- **Provided records**:
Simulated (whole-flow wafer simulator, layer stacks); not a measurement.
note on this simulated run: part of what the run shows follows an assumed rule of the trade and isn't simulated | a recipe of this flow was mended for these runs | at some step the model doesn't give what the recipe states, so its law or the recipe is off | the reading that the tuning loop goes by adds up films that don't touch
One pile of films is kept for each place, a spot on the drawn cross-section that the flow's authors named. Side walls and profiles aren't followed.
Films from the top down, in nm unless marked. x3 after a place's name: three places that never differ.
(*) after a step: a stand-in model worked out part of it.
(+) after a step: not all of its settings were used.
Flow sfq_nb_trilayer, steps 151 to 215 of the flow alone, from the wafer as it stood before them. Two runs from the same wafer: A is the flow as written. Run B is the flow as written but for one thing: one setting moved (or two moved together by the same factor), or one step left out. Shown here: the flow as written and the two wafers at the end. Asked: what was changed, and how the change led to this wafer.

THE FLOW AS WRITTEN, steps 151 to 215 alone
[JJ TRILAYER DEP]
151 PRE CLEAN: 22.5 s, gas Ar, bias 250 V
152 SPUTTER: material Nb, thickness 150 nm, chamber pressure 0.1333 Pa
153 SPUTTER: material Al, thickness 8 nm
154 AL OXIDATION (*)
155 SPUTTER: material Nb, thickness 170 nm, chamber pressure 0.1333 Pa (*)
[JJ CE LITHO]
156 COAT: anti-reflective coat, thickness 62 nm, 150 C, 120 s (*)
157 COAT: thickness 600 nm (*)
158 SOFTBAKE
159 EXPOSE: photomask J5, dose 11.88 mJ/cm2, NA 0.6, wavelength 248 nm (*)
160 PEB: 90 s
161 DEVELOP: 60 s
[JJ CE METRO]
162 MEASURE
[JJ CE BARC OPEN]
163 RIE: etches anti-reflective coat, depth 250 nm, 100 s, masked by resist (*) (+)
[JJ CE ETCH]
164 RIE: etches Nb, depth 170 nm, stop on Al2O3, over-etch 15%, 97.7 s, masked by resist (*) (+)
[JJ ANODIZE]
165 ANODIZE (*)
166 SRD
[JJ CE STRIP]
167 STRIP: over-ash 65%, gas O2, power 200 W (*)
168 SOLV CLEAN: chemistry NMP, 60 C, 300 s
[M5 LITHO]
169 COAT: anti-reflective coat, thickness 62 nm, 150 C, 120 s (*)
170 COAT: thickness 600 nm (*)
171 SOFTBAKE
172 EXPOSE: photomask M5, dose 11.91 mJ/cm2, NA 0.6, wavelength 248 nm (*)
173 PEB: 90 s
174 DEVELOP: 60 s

- **Work instruction**: Return, please, the lines of the data from the first through the line containing "(+) after a", both kept, exactly as they stand and nothing more.

- **Written solution**:
Simulated (whole-flow wafer simulator, layer stacks); not a measurement.
note on this simulated run: part of what the run shows follows an assumed rule of the trade and isn't simulated | a recipe of this flow was mended for these runs | at some step the model doesn't give what the recipe states, so its law or the recipe is off | the reading that the tuning loop goes by adds up films that don't touch
One pile of films is kept for each place, a spot on the drawn cross-section that the flow's authors named. Side walls and profiles aren't followed.
Films from the top down, in nm unless marked. x3 after a place's name: three places that never differ.
(*) after a step: a stand-in model worked out part of it.
(+) after a step: not all of its settings were used.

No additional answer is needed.